*** EXTRACTED MATERIAL Section Begins ***

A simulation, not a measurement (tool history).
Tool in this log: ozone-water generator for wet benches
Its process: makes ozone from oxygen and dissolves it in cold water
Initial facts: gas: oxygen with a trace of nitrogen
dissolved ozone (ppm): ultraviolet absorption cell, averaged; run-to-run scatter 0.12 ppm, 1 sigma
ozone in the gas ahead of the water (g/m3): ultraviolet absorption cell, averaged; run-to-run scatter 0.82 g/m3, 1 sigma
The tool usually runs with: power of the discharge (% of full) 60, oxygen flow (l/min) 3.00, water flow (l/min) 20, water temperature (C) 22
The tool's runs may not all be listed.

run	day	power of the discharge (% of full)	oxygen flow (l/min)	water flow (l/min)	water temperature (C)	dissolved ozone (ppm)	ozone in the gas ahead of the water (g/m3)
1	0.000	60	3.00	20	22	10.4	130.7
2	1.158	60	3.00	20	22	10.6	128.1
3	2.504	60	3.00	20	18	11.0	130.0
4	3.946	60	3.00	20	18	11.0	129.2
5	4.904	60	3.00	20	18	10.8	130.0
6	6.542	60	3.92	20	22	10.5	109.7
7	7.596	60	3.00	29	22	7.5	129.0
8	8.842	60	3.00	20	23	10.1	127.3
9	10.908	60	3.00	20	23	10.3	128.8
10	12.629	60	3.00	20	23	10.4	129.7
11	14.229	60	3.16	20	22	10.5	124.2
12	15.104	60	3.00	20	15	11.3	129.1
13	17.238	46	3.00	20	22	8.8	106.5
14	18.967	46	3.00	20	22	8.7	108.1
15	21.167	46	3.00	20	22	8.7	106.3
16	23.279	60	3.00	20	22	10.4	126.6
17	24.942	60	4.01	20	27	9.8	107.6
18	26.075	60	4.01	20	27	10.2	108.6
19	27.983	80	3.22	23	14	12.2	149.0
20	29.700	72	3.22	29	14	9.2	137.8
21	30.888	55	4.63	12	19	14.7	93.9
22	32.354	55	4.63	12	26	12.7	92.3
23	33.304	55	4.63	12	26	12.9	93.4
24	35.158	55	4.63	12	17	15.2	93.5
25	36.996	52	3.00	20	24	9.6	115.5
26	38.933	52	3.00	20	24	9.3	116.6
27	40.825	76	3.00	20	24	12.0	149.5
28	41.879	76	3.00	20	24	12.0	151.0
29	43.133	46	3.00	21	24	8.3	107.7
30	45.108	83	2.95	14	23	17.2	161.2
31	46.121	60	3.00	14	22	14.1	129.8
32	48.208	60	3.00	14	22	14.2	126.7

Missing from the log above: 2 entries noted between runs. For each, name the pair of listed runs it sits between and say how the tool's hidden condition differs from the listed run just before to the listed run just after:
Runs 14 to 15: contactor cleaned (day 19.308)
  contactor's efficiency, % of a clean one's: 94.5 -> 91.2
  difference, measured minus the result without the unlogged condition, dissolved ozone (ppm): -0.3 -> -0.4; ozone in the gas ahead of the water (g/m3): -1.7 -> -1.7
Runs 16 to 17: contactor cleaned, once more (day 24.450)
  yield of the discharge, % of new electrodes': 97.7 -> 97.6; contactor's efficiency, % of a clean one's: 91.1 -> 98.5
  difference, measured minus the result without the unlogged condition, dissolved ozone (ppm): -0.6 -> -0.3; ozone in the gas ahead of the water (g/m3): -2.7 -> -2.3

*** EXTRACTED MATERIAL Section Ends ***

* **WORK INSTRUCTION**
Begin with the first line of the listing above and write out each line exactly, ending with the line that contains "The tool's runs may not all be listed.".

* **EXERCISE OUTPUT**
A simulation, not a measurement (tool history).
Tool in this log: ozone-water generator for wet benches
Its process: makes ozone from oxygen and dissolves it in cold water
Initial facts: gas: oxygen with a trace of nitrogen
dissolved ozone (ppm): ultraviolet absorption cell, averaged; run-to-run scatter 0.12 ppm, 1 sigma
ozone in the gas ahead of the water (g/m3): ultraviolet absorption cell, averaged; run-to-run scatter 0.82 g/m3, 1 sigma
The tool usually runs with: power of the discharge (% of full) 60, oxygen flow (l/min) 3.00, water flow (l/min) 20, water temperature (C) 22
The tool's runs may not all be listed.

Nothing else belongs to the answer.